**Extracted records**
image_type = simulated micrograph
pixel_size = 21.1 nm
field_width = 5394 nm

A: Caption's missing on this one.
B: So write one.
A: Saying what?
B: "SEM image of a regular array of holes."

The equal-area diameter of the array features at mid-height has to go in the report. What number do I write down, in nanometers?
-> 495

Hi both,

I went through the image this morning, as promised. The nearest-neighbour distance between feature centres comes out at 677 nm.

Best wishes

**Work item**
Give back the listing exactly, please, from its first line to the line containing "I went through", inclusive, and nothing past that line.

**Answer box**
image_type = simulated micrograph
pixel_size = 21.1 nm
field_width = 5394 nm

A: Caption's missing on this one.
B: So write one.
A: Saying what?
B: "SEM image of a regular array of holes."

The equal-area diameter of the array features at mid-height has to go in the report. What number do I write down, in nanometers?
-> 495

Hi both,

I went through the image this morning, as promised. The nearest-neighbour distance between feature centres comes out at 677 nm.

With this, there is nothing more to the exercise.